▶ _REQUIREMENT_: Please reproduce verbatim the lines below, from the first through the one with "The entry gives".

▶ _PROVIDED DATA_:
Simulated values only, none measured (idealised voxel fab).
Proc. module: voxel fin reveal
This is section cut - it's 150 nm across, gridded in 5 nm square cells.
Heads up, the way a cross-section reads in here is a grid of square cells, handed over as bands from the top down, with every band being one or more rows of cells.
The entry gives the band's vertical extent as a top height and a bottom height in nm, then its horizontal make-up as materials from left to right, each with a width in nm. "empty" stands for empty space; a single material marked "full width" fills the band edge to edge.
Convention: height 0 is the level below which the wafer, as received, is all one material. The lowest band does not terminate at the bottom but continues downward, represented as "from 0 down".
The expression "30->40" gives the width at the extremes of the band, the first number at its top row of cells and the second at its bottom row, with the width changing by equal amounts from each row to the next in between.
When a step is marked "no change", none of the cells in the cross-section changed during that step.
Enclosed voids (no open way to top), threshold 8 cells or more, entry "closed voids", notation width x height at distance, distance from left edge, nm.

▶ _TASK RESPONSE_:
Simulated values only, none measured (idealised voxel fab).
Proc. module: voxel fin reveal
This is section cut - it's 150 nm across, gridded in 5 nm square cells.
Heads up, the way a cross-section reads in here is a grid of square cells, handed over as bands from the top down, with every band being one or more rows of cells.
The entry gives the band's vertical extent as a top height and a bottom height in nm, then its horizontal make-up as materials from left to right, each with a width in nm. "empty" stands for empty space; a single material marked "full width" fills the band edge to edge.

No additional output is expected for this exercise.